DATA EXTRACTS:
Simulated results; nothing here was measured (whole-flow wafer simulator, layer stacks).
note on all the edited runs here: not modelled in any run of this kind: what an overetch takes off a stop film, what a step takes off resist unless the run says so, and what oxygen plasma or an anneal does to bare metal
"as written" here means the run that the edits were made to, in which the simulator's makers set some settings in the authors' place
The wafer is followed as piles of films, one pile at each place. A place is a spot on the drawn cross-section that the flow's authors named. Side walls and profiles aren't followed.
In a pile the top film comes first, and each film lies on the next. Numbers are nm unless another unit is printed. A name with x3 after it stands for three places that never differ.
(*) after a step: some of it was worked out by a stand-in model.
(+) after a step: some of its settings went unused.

REQUIREMENT:
Reproduce the full block of data exactly, omitting nothing.

RESPONSE:
Simulated results; nothing here was measured (whole-flow wafer simulator, layer stacks).
note on all the edited runs here: not modelled in any run of this kind: what an overetch takes off a stop film, what a step takes off resist unless the run says so, and what oxygen plasma or an anneal does to bare metal
"as written" here means the run that the edits were made to, in which the simulator's makers set some settings in the authors' place
The wafer is followed as piles of films, one pile at each place. A place is a spot on the drawn cross-section that the flow's authors named. Side walls and profiles aren't followed.
In a pile the top film comes first, and each film lies on the next. Numbers are nm unless another unit is printed. A name with x3 after it stands for three places that never differ.
(*) after a step: some of it was worked out by a stand-in model.
(+) after a step: some of its settings went unused.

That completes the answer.